> _Listed entries_
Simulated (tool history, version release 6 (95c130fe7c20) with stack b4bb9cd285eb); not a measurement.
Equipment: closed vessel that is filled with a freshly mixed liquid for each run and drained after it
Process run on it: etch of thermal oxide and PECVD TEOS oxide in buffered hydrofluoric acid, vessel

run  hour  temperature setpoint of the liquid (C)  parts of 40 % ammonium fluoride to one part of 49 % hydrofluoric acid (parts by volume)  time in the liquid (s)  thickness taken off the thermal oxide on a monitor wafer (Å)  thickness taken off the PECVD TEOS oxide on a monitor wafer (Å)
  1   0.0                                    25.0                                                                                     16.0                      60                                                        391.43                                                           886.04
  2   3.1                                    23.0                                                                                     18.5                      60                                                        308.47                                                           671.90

> _Requirement_
An exact copy of the listing above is what this exercise asks for.

> _Written answer_
Simulated (tool history, version release 6 (95c130fe7c20) with stack b4bb9cd285eb); not a measurement.
Equipment: closed vessel that is filled with a freshly mixed liquid for each run and drained after it
Process run on it: etch of thermal oxide and PECVD TEOS oxide in buffered hydrofluoric acid, vessel

run  hour  temperature setpoint of the liquid (C)  parts of 40 % ammonium fluoride to one part of 49 % hydrofluoric acid (parts by volume)  time in the liquid (s)  thickness taken off the thermal oxide on a monitor wafer (Å)  thickness taken off the PECVD TEOS oxide on a monitor wafer (Å)
  1   0.0                                    25.0                                                                                     16.0                      60                                                        391.43                                                           886.04
  2   3.1                                    23.0                                                                                     18.5                      60                                                        308.47                                                           671.90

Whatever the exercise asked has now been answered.